Requirement:
The records below are to be transcribed in full, exactly as given.

---------------
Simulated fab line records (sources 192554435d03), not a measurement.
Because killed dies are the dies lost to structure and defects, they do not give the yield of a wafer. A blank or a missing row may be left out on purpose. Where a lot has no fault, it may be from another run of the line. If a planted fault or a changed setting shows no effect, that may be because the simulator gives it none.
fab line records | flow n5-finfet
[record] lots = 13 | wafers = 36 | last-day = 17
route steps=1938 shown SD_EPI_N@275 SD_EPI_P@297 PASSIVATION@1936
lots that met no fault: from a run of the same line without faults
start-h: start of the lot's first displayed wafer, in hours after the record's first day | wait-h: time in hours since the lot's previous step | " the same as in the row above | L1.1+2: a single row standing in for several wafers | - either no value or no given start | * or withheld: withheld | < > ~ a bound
---------------

Problem solution:
Simulated fab line records (sources 192554435d03), not a measurement.
Because killed dies are the dies lost to structure and defects, they do not give the yield of a wafer. A blank or a missing row may be left out on purpose. Where a lot has no fault, it may be from another run of the line. If a planted fault or a changed setting shows no effect, that may be because the simulator gives it none.
fab line records | flow n5-finfet
[record] lots = 13 | wafers = 36 | last-day = 17
route steps=1938 shown SD_EPI_N@275 SD_EPI_P@297 PASSIVATION@1936
lots that met no fault: from a run of the same line without faults
start-h: start of the lot's first displayed wafer, in hours after the record's first day | wait-h: time in hours since the lot's previous step | " the same as in the row above | L1.1+2: a single row standing in for several wafers | - either no value or no given start | * or withheld: withheld | < > ~ a bound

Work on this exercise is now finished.